> [Records provided]:
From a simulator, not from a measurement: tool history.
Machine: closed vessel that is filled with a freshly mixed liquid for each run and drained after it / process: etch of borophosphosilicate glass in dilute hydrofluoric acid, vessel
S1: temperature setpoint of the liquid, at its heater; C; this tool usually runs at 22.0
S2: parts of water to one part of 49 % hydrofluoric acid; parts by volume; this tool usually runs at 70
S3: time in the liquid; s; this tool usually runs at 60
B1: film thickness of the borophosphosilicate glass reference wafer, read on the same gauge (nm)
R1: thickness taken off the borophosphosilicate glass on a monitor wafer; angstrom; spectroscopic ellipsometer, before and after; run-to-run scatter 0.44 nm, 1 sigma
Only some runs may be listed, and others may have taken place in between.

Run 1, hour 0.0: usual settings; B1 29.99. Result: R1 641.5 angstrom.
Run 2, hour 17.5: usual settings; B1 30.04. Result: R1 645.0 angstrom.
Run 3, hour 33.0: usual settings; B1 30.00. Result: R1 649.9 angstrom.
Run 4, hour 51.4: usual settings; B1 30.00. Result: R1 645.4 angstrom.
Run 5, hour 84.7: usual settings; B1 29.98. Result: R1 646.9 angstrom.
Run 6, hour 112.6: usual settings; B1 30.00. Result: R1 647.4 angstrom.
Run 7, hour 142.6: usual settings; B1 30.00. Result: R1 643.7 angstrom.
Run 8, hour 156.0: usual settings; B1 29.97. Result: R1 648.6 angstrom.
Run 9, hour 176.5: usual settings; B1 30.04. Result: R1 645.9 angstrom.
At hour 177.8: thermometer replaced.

> [Work instruction]: The expected output is the complete listing, word for word.

> [Your response]:
From a simulator, not from a measurement: tool history.
Machine: closed vessel that is filled with a freshly mixed liquid for each run and drained after it / process: etch of borophosphosilicate glass in dilute hydrofluoric acid, vessel
S1: temperature setpoint of the liquid, at its heater; C; this tool usually runs at 22.0
S2: parts of water to one part of 49 % hydrofluoric acid; parts by volume; this tool usually runs at 70
S3: time in the liquid; s; this tool usually runs at 60
B1: film thickness of the borophosphosilicate glass reference wafer, read on the same gauge (nm)
R1: thickness taken off the borophosphosilicate glass on a monitor wafer; angstrom; spectroscopic ellipsometer, before and after; run-to-run scatter 0.44 nm, 1 sigma
Only some runs may be listed, and others may have taken place in between.

Run 1, hour 0.0: usual settings; B1 29.99. Result: R1 641.5 angstrom.
Run 2, hour 17.5: usual settings; B1 30.04. Result: R1 645.0 angstrom.
Run 3, hour 33.0: usual settings; B1 30.00. Result: R1 649.9 angstrom.
Run 4, hour 51.4: usual settings; B1 30.00. Result: R1 645.4 angstrom.
Run 5, hour 84.7: usual settings; B1 29.98. Result: R1 646.9 angstrom.
Run 6, hour 112.6: usual settings; B1 30.00. Result: R1 647.4 angstrom.
Run 7, hour 142.6: usual settings; B1 30.00. Result: R1 643.7 angstrom.
Run 8, hour 156.0: usual settings; B1 29.97. Result: R1 648.6 angstrom.
Run 9, hour 176.5: usual settings; B1 30.04. Result: R1 645.9 angstrom.
At hour 177.8: thermometer replaced.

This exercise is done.